#### [Required action]
Please reproduce all of the entries exactly, without omitting any.

#### [Material shown]
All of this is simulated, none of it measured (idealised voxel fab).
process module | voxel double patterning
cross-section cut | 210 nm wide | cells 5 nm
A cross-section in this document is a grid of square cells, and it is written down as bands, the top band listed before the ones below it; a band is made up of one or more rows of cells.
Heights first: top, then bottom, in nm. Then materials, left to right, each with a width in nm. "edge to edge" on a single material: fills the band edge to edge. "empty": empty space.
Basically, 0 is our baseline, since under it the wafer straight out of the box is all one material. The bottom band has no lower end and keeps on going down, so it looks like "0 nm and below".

#### [Task answer]
All of this is simulated, none of it measured (idealised voxel fab).
process module | voxel double patterning
cross-section cut | 210 nm wide | cells 5 nm
A cross-section in this document is a grid of square cells, and it is written down as bands, the top band listed before the ones below it; a band is made up of one or more rows of cells.
Heights first: top, then bottom, in nm. Then materials, left to right, each with a width in nm. "edge to edge" on a single material: fills the band edge to edge. "empty": empty space.
Basically, 0 is our baseline, since under it the wafer straight out of the box is all one material. The bottom band has no lower end and keeps on going down, so it looks like "0 nm and below".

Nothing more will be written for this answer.